**DATA**
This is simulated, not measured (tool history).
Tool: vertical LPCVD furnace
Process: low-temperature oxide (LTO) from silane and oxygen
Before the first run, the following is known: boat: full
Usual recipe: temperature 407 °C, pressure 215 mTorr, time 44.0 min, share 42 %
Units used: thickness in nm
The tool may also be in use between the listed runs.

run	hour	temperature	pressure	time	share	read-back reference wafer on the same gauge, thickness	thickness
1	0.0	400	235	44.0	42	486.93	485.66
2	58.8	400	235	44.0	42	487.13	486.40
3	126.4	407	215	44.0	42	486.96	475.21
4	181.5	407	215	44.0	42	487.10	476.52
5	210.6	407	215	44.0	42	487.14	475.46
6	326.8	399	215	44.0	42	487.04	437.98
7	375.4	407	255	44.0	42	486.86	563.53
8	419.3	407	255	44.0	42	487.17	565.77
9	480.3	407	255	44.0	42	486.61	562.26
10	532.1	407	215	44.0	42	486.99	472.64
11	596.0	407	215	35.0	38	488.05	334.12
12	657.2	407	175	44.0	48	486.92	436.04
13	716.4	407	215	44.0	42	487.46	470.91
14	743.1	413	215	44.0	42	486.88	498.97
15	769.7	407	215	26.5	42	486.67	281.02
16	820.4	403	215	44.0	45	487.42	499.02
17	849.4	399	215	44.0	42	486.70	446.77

**ACTION ITEM**
Would you give the listing again, word for word?

**ANSWER SECTION**
This is simulated, not measured (tool history).
Tool: vertical LPCVD furnace
Process: low-temperature oxide (LTO) from silane and oxygen
Before the first run, the following is known: boat: full
Usual recipe: temperature 407 °C, pressure 215 mTorr, time 44.0 min, share 42 %
Units used: thickness in nm
The tool may also be in use between the listed runs.

run	hour	temperature	pressure	time	share	read-back reference wafer on the same gauge, thickness	thickness
1	0.0	400	235	44.0	42	486.93	485.66
2	58.8	400	235	44.0	42	487.13	486.40
3	126.4	407	215	44.0	42	486.96	475.21
4	181.5	407	215	44.0	42	487.10	476.52
5	210.6	407	215	44.0	42	487.14	475.46
6	326.8	399	215	44.0	42	487.04	437.98
7	375.4	407	255	44.0	42	486.86	563.53
8	419.3	407	255	44.0	42	487.17	565.77
9	480.3	407	255	44.0	42	486.61	562.26
10	532.1	407	215	44.0	42	486.99	472.64
11	596.0	407	215	35.0	38	488.05	334.12
12	657.2	407	175	44.0	48	486.92	436.04
13	716.4	407	215	44.0	42	487.46	470.91
14	743.1	413	215	44.0	42	486.88	498.97
15	769.7	407	215	26.5	42	486.67	281.02
16	820.4	403	215	44.0	45	487.42	499.02
17	849.4	399	215	44.0	42	486.70	446.77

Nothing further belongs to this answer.